== == ==

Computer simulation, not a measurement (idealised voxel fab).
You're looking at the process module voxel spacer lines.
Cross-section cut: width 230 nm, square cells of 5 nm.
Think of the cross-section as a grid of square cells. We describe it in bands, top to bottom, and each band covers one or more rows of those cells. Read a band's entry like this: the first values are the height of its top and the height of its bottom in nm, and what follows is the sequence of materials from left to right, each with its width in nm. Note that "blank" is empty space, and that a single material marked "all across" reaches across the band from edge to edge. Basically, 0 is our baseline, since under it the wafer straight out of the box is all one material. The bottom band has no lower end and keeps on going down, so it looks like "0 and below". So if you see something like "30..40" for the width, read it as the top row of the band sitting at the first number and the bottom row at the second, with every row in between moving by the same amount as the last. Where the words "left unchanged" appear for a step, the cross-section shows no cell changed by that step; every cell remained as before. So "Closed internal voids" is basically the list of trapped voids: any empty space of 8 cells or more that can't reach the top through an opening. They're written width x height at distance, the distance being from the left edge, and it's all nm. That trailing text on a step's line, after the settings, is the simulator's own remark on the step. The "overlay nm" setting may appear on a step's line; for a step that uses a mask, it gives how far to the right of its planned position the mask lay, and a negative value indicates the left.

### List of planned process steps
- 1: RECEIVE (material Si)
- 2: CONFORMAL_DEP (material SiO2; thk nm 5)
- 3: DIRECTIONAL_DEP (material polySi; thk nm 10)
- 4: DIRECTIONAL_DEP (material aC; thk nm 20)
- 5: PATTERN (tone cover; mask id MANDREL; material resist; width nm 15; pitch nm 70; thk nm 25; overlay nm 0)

== == ==

● **Brief**
In the records above, find the line with "### List of planned process steps"; write out exactly that line and each one after it, stopping after the line with "- 4: DIRECTIONAL_DEP (material aC; thk nm 20)".

● **Exercise solution**
### List of planned process steps
- 1: RECEIVE (material Si)
- 2: CONFORMAL_DEP (material SiO2; thk nm 5)
- 3: DIRECTIONAL_DEP (material polySi; thk nm 10)
- 4: DIRECTIONAL_DEP (material aC; thk nm 20)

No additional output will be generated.